Recorded data:
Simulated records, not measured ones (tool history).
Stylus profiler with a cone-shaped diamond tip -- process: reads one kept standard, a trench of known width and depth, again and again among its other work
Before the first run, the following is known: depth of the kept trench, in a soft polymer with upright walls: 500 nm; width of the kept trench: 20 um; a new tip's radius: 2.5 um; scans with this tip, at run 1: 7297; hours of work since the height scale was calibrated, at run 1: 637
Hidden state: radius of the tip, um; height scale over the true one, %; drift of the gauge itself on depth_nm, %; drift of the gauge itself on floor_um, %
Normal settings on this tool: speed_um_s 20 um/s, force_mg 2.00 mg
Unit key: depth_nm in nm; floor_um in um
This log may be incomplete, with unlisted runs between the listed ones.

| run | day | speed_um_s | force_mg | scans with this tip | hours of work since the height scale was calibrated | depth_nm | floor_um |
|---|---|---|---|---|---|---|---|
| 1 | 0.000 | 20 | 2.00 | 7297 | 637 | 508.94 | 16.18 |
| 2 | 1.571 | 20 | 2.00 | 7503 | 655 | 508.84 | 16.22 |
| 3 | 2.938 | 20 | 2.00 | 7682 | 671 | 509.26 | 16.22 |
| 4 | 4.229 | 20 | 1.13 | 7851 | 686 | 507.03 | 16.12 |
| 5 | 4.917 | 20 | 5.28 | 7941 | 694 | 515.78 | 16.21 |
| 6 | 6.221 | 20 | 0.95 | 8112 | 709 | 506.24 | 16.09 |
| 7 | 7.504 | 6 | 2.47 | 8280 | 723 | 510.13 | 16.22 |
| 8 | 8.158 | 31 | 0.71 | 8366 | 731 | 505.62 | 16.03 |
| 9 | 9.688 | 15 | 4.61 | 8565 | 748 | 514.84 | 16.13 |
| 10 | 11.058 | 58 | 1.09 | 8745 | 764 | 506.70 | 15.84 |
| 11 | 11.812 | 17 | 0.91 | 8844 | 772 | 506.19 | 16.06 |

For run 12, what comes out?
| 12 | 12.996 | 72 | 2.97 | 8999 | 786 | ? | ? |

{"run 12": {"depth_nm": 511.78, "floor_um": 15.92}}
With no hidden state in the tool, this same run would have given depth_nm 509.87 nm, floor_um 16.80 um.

Assignment: From the first line of the records above to the line that contains "Stylus profiler with", quote each line exactly.

Task solution:
Simulated records, not measured ones (tool history).
Stylus profiler with a cone-shaped diamond tip -- process: reads one kept standard, a trench of known width and depth, again and again among its other work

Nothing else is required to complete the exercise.